**Action item**
Please print out every entry below, verbatim.

###

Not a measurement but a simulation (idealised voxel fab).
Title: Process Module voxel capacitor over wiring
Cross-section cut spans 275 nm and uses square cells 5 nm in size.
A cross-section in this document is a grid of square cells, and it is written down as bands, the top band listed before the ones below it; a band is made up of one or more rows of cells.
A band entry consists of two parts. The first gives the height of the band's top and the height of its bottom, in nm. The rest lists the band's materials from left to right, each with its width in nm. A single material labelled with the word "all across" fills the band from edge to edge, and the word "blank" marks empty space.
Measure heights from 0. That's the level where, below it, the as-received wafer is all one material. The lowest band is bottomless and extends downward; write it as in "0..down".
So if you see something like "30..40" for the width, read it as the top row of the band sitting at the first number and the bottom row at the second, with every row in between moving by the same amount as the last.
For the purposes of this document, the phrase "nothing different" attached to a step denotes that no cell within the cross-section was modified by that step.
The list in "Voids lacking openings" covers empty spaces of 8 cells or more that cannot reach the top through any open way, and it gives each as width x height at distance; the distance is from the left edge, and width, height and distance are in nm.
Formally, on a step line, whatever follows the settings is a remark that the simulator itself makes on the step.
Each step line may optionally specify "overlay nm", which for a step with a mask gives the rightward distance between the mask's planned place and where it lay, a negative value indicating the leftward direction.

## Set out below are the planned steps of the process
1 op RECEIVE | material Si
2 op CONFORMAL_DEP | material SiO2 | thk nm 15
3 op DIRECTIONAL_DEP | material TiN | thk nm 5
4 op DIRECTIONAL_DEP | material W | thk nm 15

###

**Answer section**
Not a measurement but a simulation (idealised voxel fab).
Title: Process Module voxel capacitor over wiring
Cross-section cut spans 275 nm and uses square cells 5 nm in size.
A cross-section in this document is a grid of square cells, and it is written down as bands, the top band listed before the ones below it; a band is made up of one or more rows of cells.
A band entry consists of two parts. The first gives the height of the band's top and the height of its bottom, in nm. The rest lists the band's materials from left to right, each with its width in nm. A single material labelled with the word "all across" fills the band from edge to edge, and the word "blank" marks empty space.
Measure heights from 0. That's the level where, below it, the as-received wafer is all one material. The lowest band is bottomless and extends downward; write it as in "0..down".
So if you see something like "30..40" for the width, read it as the top row of the band sitting at the first number and the bottom row at the second, with every row in between moving by the same amount as the last.
For the purposes of this document, the phrase "nothing different" attached to a step denotes that no cell within the cross-section was modified by that step.
The list in "Voids lacking openings" covers empty spaces of 8 cells or more that cannot reach the top through any open way, and it gives each as width x height at distance; the distance is from the left edge, and width, height and distance are in nm.
Formally, on a step line, whatever follows the settings is a remark that the simulator itself makes on the step.
Each step line may optionally specify "overlay nm", which for a step with a mask gives the rightward distance between the mask's planned place and where it lay, a negative value indicating the leftward direction.

## Set out below are the planned steps of the process
1 op RECEIVE | material Si
2 op CONFORMAL_DEP | material SiO2 | thk nm 15
3 op DIRECTIONAL_DEP | material TiN | thk nm 5
4 op DIRECTIONAL_DEP | material W | thk nm 15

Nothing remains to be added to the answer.